Activity:
From the first line of the entries below, reproduce everything exactly through the line with "Kind regards", and nothing more.

= Beginning of Section =
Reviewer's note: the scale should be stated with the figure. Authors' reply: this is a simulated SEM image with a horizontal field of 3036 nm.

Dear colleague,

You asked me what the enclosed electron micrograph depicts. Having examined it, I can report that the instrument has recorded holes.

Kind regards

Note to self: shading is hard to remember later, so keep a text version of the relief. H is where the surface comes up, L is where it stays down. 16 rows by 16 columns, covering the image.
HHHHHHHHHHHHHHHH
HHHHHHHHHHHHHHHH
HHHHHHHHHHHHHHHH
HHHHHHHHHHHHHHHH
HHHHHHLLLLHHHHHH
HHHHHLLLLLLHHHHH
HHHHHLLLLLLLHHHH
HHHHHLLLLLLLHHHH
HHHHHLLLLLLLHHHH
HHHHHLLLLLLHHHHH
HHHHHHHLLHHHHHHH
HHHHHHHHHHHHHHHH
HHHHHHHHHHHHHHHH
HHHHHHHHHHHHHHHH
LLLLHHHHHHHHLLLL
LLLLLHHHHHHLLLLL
= End of Section =

Task response:
Reviewer's note: the scale should be stated with the figure. Authors' reply: this is a simulated SEM image with a horizontal field of 3036 nm.

Dear colleague,

You asked me what the enclosed electron micrograph depicts. Having examined it, I can report that the instrument has recorded holes.

Kind regards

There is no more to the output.